WORK ITEM =
Below this line is the material. Write out only its lines from the one containing "The following is" through the one containing "13 STRIP (etch materials SiO2)", both kept, exactly.

** Opening ENTRIES SUPPLIED block **
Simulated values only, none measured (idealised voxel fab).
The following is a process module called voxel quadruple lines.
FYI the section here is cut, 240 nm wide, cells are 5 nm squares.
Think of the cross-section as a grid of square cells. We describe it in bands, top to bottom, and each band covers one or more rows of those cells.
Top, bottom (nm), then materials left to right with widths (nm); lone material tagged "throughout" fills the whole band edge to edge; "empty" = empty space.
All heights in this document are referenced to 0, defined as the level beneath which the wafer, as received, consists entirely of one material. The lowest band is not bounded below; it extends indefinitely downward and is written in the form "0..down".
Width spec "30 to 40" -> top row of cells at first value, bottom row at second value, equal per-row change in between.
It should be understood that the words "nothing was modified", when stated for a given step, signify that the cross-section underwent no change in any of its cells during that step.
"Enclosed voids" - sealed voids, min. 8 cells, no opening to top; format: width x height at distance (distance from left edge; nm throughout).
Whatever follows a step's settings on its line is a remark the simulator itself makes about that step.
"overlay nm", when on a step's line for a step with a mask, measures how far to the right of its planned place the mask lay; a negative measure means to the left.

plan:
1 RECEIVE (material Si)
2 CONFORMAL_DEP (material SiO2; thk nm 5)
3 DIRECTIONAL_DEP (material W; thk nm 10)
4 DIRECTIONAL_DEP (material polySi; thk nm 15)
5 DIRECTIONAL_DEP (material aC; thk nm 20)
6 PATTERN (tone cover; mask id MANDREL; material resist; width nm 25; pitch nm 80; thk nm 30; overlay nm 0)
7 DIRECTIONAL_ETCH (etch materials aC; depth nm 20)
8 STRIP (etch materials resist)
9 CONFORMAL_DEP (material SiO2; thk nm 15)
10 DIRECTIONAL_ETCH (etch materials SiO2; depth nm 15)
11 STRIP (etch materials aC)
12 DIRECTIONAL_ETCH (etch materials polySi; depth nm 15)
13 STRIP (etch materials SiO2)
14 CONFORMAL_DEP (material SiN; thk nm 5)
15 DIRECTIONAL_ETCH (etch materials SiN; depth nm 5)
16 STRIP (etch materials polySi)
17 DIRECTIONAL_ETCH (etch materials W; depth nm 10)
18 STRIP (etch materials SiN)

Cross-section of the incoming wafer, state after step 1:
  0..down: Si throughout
** Closing ENTRIES SUPPLIED block **

ANSWER BOX =
The following is a process module called voxel quadruple lines.
FYI the section here is cut, 240 nm wide, cells are 5 nm squares.
Think of the cross-section as a grid of square cells. We describe it in bands, top to bottom, and each band covers one or more rows of those cells.
Top, bottom (nm), then materials left to right with widths (nm); lone material tagged "throughout" fills the whole band edge to edge; "empty" = empty space.
All heights in this document are referenced to 0, defined as the level beneath which the wafer, as received, consists entirely of one material. The lowest band is not bounded below; it extends indefinitely downward and is written in the form "0..down".
Width spec "30 to 40" -> top row of cells at first value, bottom row at second value, equal per-row change in between.
It should be understood that the words "nothing was modified", when stated for a given step, signify that the cross-section underwent no change in any of its cells during that step.
"Enclosed voids" - sealed voids, min. 8 cells, no opening to top; format: width x height at distance (distance from left edge; nm throughout).
Whatever follows a step's settings on its line is a remark the simulator itself makes about that step.
"overlay nm", when on a step's line for a step with a mask, measures how far to the right of its planned place the mask lay; a negative measure means to the left.

plan:
1 RECEIVE (material Si)
2 CONFORMAL_DEP (material SiO2; thk nm 5)
3 DIRECTIONAL_DEP (material W; thk nm 10)
4 DIRECTIONAL_DEP (material polySi; thk nm 15)
5 DIRECTIONAL_DEP (material aC; thk nm 20)
6 PATTERN (tone cover; mask id MANDREL; material resist; width nm 25; pitch nm 80; thk nm 30; overlay nm 0)
7 DIRECTIONAL_ETCH (etch materials aC; depth nm 20)
8 STRIP (etch materials resist)
9 CONFORMAL_DEP (material SiO2; thk nm 15)
10 DIRECTIONAL_ETCH (etch materials SiO2; depth nm 15)
11 STRIP (etch materials aC)
12 DIRECTIONAL_ETCH (etch materials polySi; depth nm 15)
13 STRIP (etch materials SiO2)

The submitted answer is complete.